- _Work instruction_:
From the records below, print exactly the lines starting at the one containing "A polisher for" and ending at the one containing "The tool's runs may not all be listed.", ends included, and nothing else.

-*-*-

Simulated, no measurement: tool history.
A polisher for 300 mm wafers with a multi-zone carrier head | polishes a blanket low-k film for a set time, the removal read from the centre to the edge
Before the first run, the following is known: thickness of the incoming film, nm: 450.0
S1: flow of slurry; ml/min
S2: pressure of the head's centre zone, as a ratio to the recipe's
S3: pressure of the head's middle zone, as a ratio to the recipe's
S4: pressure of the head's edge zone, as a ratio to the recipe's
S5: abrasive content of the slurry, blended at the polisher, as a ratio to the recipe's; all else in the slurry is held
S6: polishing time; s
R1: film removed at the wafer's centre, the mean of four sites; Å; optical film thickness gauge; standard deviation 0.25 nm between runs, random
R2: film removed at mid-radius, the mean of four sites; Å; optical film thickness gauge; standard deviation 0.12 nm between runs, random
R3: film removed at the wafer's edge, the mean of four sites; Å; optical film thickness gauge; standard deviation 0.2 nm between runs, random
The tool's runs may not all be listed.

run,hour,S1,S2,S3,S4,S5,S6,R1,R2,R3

-*-*-

- _Task response_:
A polisher for 300 mm wafers with a multi-zone carrier head | polishes a blanket low-k film for a set time, the removal read from the centre to the edge
Before the first run, the following is known: thickness of the incoming film, nm: 450.0
S1: flow of slurry; ml/min
S2: pressure of the head's centre zone, as a ratio to the recipe's
S3: pressure of the head's middle zone, as a ratio to the recipe's
S4: pressure of the head's edge zone, as a ratio to the recipe's
S5: abrasive content of the slurry, blended at the polisher, as a ratio to the recipe's; all else in the slurry is held
S6: polishing time; s
R1: film removed at the wafer's centre, the mean of four sites; Å; optical film thickness gauge; standard deviation 0.25 nm between runs, random
R2: film removed at mid-radius, the mean of four sites; Å; optical film thickness gauge; standard deviation 0.12 nm between runs, random
R3: film removed at the wafer's edge, the mean of four sites; Å; optical film thickness gauge; standard deviation 0.2 nm between runs, random
The tool's runs may not all be listed.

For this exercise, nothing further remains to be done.